....................

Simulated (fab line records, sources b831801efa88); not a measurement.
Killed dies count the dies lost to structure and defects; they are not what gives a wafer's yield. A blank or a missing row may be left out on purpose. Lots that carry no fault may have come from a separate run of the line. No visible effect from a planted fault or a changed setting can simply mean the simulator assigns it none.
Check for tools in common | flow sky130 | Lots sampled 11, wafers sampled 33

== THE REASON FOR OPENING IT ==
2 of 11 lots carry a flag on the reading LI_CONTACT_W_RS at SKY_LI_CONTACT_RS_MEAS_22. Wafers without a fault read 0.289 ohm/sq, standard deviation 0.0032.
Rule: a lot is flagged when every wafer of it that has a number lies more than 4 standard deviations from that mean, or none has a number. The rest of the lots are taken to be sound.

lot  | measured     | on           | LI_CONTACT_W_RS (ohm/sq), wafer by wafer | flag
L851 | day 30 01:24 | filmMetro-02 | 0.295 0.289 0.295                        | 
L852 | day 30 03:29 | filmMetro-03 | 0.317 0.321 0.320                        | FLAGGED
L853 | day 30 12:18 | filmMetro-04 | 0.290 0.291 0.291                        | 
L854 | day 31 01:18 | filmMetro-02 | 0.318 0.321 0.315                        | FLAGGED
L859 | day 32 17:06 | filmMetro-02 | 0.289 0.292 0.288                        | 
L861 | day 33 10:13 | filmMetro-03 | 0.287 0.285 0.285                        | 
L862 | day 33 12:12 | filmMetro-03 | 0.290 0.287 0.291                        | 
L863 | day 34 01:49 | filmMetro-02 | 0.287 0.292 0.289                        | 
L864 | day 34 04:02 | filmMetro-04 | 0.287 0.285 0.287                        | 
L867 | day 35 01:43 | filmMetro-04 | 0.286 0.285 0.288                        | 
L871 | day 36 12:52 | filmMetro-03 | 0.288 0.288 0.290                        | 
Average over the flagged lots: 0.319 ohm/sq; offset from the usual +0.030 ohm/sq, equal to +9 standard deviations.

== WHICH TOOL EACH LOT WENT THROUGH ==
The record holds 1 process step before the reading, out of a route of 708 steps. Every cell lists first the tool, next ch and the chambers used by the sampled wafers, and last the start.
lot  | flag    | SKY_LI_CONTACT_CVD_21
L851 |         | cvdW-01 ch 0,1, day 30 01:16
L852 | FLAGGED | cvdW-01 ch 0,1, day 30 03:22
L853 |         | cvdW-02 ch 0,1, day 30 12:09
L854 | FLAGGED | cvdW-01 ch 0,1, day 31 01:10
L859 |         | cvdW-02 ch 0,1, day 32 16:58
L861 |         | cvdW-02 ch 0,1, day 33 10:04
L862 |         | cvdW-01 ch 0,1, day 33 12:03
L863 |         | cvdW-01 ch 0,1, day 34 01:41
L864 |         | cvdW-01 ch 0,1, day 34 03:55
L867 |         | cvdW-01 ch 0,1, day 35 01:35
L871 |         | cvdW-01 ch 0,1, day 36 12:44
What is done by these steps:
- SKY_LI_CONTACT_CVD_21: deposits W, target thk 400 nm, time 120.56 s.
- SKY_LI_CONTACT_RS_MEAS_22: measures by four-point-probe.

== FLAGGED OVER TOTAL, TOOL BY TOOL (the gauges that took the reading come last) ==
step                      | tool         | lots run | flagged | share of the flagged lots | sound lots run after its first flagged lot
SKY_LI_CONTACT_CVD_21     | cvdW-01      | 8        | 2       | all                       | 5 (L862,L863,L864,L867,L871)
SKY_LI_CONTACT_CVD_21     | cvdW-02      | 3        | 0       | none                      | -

....................

● **Assigned task**
Set down exactly the lines above that run from the start of the listing to the line with "L854 | day 31". Leave out every later line.

● **Written response**
Simulated (fab line records, sources b831801efa88); not a measurement.
Killed dies count the dies lost to structure and defects; they are not what gives a wafer's yield. A blank or a missing row may be left out on purpose. Lots that carry no fault may have come from a separate run of the line. No visible effect from a planted fault or a changed setting can simply mean the simulator assigns it none.
Check for tools in common | flow sky130 | Lots sampled 11, wafers sampled 33

== THE REASON FOR OPENING IT ==
2 of 11 lots carry a flag on the reading LI_CONTACT_W_RS at SKY_LI_CONTACT_RS_MEAS_22. Wafers without a fault read 0.289 ohm/sq, standard deviation 0.0032.
Rule: a lot is flagged when every wafer of it that has a number lies more than 4 standard deviations from that mean, or none has a number. The rest of the lots are taken to be sound.

lot  | measured     | on           | LI_CONTACT_W_RS (ohm/sq), wafer by wafer | flag
L851 | day 30 01:24 | filmMetro-02 | 0.295 0.289 0.295                        | 
L852 | day 30 03:29 | filmMetro-03 | 0.317 0.321 0.320                        | FLAGGED
L853 | day 30 12:18 | filmMetro-04 | 0.290 0.291 0.291                        | 
L854 | day 31 01:18 | filmMetro-02 | 0.318 0.321 0.315                        | FLAGGED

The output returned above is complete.